### [WORK ORDER]
Exact copies of the records below are required.

--------

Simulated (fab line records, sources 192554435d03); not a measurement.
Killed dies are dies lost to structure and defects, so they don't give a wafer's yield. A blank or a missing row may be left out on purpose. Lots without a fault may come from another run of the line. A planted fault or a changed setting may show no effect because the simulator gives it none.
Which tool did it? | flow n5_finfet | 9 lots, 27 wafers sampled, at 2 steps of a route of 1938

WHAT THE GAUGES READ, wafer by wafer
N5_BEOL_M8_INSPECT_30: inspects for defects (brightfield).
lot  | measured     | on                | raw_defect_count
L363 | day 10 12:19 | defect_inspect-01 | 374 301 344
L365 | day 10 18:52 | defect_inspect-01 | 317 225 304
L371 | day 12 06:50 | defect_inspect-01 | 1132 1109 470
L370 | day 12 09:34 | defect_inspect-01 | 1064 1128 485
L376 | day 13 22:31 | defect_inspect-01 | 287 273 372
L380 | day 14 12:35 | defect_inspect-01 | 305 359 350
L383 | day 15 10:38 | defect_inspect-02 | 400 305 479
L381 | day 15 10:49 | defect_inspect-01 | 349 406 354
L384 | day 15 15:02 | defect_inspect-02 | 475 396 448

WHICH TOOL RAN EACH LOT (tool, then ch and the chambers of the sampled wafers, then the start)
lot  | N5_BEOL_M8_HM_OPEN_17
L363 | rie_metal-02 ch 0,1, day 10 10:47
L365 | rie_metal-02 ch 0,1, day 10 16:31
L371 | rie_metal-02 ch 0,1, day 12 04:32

--------

### [EXERCISE RESPONSE]
Simulated (fab line records, sources 192554435d03); not a measurement.
Killed dies are dies lost to structure and defects, so they don't give a wafer's yield. A blank or a missing row may be left out on purpose. Lots without a fault may come from another run of the line. A planted fault or a changed setting may show no effect because the simulator gives it none.
Which tool did it? | flow n5_finfet | 9 lots, 27 wafers sampled, at 2 steps of a route of 1938

WHAT THE GAUGES READ, wafer by wafer
N5_BEOL_M8_INSPECT_30: inspects for defects (brightfield).
lot  | measured     | on                | raw_defect_count
L363 | day 10 12:19 | defect_inspect-01 | 374 301 344
L365 | day 10 18:52 | defect_inspect-01 | 317 225 304
L371 | day 12 06:50 | defect_inspect-01 | 1132 1109 470
L370 | day 12 09:34 | defect_inspect-01 | 1064 1128 485
L376 | day 13 22:31 | defect_inspect-01 | 287 273 372
L380 | day 14 12:35 | defect_inspect-01 | 305 359 350
L383 | day 15 10:38 | defect_inspect-02 | 400 305 479
L381 | day 15 10:49 | defect_inspect-01 | 349 406 354
L384 | day 15 15:02 | defect_inspect-02 | 475 396 448

WHICH TOOL RAN EACH LOT (tool, then ch and the chambers of the sampled wafers, then the start)
lot  | N5_BEOL_M8_HM_OPEN_17
L363 | rie_metal-02 ch 0,1, day 10 10:47
L365 | rie_metal-02 ch 0,1, day 10 16:31
L371 | rie_metal-02 ch 0,1, day 12 04:32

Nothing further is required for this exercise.